• **Assigned task**: For this exercise, please reproduce the records below word for word, from the first line through the line with "Machine: a polisher".

-- Recorded data follows --

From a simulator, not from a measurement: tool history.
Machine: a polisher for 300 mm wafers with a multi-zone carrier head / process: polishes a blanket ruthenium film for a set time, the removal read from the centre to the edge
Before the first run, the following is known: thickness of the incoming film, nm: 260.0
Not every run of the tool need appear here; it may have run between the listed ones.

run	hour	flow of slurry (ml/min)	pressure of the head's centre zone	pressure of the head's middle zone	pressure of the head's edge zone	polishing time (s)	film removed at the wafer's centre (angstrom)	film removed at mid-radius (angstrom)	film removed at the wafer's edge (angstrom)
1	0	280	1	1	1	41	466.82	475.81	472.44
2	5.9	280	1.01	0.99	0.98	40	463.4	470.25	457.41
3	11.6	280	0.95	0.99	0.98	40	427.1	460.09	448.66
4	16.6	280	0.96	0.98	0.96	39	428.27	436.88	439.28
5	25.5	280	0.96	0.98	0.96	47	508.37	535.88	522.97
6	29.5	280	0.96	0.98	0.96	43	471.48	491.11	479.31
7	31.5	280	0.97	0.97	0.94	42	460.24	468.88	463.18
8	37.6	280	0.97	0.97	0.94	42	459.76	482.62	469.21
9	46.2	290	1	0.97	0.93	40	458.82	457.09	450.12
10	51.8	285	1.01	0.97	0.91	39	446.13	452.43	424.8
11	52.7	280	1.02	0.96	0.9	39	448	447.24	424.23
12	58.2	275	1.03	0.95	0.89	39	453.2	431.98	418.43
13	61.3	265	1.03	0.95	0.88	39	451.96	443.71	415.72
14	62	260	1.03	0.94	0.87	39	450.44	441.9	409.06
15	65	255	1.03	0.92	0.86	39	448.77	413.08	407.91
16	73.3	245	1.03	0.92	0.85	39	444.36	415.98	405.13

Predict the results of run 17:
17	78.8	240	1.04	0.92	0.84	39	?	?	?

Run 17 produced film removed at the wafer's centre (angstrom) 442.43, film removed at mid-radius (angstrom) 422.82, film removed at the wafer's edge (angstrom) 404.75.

-- Recorded data concluded --

• **Exercise output**:
From a simulator, not from a measurement: tool history.
Machine: a polisher for 300 mm wafers with a multi-zone carrier head / process: polishes a blanket ruthenium film for a set time, the removal read from the centre to the edge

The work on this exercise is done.